--------------------------------
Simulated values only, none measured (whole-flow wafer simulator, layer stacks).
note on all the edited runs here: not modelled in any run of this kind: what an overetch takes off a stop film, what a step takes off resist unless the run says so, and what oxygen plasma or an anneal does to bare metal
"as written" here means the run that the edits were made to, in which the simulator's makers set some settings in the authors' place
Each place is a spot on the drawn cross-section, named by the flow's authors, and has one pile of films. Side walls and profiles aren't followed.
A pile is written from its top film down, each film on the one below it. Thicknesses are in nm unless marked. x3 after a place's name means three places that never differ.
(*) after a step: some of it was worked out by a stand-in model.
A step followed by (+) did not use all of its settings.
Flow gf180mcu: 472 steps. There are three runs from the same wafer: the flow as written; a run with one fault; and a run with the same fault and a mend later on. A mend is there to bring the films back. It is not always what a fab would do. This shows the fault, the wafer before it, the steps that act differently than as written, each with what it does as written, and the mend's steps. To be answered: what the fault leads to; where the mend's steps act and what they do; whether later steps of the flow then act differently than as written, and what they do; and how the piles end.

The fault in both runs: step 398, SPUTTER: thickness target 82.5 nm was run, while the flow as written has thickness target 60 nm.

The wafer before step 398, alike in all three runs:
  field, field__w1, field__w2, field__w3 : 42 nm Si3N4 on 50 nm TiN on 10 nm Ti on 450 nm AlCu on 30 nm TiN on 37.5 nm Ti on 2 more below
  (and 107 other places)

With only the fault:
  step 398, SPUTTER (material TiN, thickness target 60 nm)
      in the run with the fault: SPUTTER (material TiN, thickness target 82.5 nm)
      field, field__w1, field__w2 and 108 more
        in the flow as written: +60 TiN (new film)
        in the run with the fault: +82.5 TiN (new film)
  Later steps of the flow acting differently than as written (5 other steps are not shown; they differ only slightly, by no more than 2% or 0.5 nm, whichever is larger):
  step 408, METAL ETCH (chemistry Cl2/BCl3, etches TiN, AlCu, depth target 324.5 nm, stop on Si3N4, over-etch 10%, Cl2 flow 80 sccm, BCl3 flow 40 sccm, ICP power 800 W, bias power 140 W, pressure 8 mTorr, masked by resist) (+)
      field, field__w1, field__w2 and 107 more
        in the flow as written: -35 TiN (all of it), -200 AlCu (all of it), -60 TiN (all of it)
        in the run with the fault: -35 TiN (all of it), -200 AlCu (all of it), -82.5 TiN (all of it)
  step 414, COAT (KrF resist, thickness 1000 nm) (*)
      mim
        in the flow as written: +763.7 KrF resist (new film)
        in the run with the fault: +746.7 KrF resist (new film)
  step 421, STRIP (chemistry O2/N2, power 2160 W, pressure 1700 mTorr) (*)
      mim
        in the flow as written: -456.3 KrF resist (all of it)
--------------------------------

● **WORK REQUEST**: Reproduce word for word the material above, starting with the line that has "field, field__w1, field__w2, field__w3" and stopping after the line that has "Later steps of the flow acting".

● **RESPONSE**:
  field, field__w1, field__w2, field__w3 : 42 nm Si3N4 on 50 nm TiN on 10 nm Ti on 450 nm AlCu on 30 nm TiN on 37.5 nm Ti on 2 more below
  (and 107 other places)

With only the fault:
  step 398, SPUTTER (material TiN, thickness target 60 nm)
      in the run with the fault: SPUTTER (material TiN, thickness target 82.5 nm)
      field, field__w1, field__w2 and 108 more
        in the flow as written: +60 TiN (new film)
        in the run with the fault: +82.5 TiN (new film)
  Later steps of the flow acting differently than as written (5 other steps are not shown; they differ only slightly, by no more than 2% or 0.5 nm, whichever is larger):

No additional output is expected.